+===+
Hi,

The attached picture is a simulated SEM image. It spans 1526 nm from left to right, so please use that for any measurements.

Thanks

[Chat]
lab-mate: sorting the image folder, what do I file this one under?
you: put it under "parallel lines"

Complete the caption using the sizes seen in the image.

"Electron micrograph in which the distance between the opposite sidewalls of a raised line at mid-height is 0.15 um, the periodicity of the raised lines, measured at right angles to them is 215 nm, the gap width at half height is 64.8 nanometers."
+===+

» **Assignment**
In the data above, start at the line that has "The attached picture", stop after the line that has "Complete the caption", and print every line in between exactly as it stands.

» **Task answer**
The attached picture is a simulated SEM image. It spans 1526 nm from left to right, so please use that for any measurements.

Thanks

[Chat]
lab-mate: sorting the image folder, what do I file this one under?
you: put it under "parallel lines"

Complete the caption using the sizes seen in the image.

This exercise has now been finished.